Your answer should be the exact lines of the data below from the one containing "Height 0 is" through the one containing "the cross-section changed."; please include nothing else.

## Supplied records
BEGIN
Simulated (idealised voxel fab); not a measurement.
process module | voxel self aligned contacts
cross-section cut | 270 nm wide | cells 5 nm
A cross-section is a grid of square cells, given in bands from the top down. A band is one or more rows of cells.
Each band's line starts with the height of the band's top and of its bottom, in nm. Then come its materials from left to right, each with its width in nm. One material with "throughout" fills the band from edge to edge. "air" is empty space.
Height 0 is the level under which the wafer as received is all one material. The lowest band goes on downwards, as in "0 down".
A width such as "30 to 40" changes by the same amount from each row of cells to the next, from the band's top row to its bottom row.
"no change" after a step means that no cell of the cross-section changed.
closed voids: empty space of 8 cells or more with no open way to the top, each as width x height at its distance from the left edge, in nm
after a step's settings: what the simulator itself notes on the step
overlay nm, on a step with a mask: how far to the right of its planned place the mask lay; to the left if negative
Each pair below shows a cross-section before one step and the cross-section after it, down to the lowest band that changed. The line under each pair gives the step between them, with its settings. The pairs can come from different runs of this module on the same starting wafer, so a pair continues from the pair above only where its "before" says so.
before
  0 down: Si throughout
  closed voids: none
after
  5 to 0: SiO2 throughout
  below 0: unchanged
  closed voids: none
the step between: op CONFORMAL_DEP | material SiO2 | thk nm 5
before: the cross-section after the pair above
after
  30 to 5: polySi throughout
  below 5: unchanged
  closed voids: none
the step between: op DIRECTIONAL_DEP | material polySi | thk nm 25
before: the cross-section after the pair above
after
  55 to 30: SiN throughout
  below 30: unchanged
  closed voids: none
END

## Written answer
Height 0 is the level under which the wafer as received is all one material. The lowest band goes on downwards, as in "0 down".
A width such as "30 to 40" changes by the same amount from each row of cells to the next, from the band's top row to its bottom row.
"no change" after a step means that no cell of the cross-section changed.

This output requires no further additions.